Whatever the listing holds, output it without alteration.

Raw data below:

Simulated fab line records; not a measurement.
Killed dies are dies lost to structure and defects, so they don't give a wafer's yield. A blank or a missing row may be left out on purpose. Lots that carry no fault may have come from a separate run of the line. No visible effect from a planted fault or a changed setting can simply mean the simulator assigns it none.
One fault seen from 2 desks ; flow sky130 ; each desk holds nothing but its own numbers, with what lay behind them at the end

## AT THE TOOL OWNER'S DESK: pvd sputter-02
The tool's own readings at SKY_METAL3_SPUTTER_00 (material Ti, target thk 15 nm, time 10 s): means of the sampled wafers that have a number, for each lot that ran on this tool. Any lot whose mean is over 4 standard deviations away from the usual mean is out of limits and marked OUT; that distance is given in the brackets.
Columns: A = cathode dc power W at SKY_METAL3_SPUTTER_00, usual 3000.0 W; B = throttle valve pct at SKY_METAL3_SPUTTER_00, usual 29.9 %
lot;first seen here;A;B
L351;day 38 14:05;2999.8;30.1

End of Raw data.

**Task answer**
Simulated fab line records; not a measurement.
Killed dies are dies lost to structure and defects, so they don't give a wafer's yield. A blank or a missing row may be left out on purpose. Lots that carry no fault may have come from a separate run of the line. No visible effect from a planted fault or a changed setting can simply mean the simulator assigns it none.
One fault seen from 2 desks ; flow sky130 ; each desk holds nothing but its own numbers, with what lay behind them at the end

## AT THE TOOL OWNER'S DESK: pvd sputter-02
The tool's own readings at SKY_METAL3_SPUTTER_00 (material Ti, target thk 15 nm, time 10 s): means of the sampled wafers that have a number, for each lot that ran on this tool. Any lot whose mean is over 4 standard deviations away from the usual mean is out of limits and marked OUT; that distance is given in the brackets.
Columns: A = cathode dc power W at SKY_METAL3_SPUTTER_00, usual 3000.0 W; B = throttle valve pct at SKY_METAL3_SPUTTER_00, usual 29.9 %
lot;first seen here;A;B
L351;day 38 14:05;2999.8;30.1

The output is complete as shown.